---------- RECORDED INFORMATION ----------

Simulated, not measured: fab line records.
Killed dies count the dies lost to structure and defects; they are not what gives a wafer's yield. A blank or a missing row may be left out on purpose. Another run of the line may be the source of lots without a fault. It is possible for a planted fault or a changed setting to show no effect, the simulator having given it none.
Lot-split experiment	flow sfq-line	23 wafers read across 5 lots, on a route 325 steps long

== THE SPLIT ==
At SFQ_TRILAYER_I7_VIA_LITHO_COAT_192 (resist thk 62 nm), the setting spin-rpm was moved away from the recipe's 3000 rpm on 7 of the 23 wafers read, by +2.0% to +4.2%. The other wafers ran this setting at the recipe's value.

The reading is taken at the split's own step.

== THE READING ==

----------

ASSIGNMENT:
Output exactly the leading lines of the data, up to and including the line marked by "325 steps long".

TASK RESULT:
Simulated, not measured: fab line records.
Killed dies count the dies lost to structure and defects; they are not what gives a wafer's yield. A blank or a missing row may be left out on purpose. Another run of the line may be the source of lots without a fault. It is possible for a planted fault or a changed setting to show no effect, the simulator having given it none.
Lot-split experiment	flow sfq-line	23 wafers read across 5 lots, on a route 325 steps long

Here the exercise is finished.